* Activity *
Copy the complete listing exactly as shown.

######

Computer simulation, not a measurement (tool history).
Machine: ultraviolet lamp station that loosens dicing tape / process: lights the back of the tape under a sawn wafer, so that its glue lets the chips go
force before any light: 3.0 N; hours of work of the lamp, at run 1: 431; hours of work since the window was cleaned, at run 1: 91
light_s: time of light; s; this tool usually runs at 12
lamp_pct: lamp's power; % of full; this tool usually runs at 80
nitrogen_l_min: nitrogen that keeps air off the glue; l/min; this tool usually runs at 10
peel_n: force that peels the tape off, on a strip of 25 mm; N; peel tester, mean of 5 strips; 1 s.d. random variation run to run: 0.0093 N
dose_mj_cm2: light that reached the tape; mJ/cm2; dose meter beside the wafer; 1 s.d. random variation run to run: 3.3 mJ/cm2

######

* Task output *
Computer simulation, not a measurement (tool history).
Machine: ultraviolet lamp station that loosens dicing tape / process: lights the back of the tape under a sawn wafer, so that its glue lets the chips go
force before any light: 3.0 N; hours of work of the lamp, at run 1: 431; hours of work since the window was cleaned, at run 1: 91
light_s: time of light; s; this tool usually runs at 12
lamp_pct: lamp's power; % of full; this tool usually runs at 80
nitrogen_l_min: nitrogen that keeps air off the glue; l/min; this tool usually runs at 10
peel_n: force that peels the tape off, on a strip of 25 mm; N; peel tester, mean of 5 strips; 1 s.d. random variation run to run: 0.0093 N
dose_mj_cm2: light that reached the tape; mJ/cm2; dose meter beside the wafer; 1 s.d. random variation run to run: 3.3 mJ/cm2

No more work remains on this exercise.